Print the whole listing below again, exactly as given.

[Data under study]

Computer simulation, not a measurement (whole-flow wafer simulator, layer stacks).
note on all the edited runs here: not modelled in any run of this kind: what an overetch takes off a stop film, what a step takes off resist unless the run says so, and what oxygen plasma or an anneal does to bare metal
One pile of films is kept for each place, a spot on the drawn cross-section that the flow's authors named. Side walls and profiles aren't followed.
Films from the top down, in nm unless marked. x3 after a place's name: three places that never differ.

[/Data under study]

-- Answer section --
Computer simulation, not a measurement (whole-flow wafer simulator, layer stacks).
note on all the edited runs here: not modelled in any run of this kind: what an overetch takes off a stop film, what a step takes off resist unless the run says so, and what oxygen plasma or an anneal does to bare metal
One pile of films is kept for each place, a spot on the drawn cross-section that the flow's authors named. Side walls and profiles aren't followed.
Films from the top down, in nm unless marked. x3 after a place's name: three places that never differ.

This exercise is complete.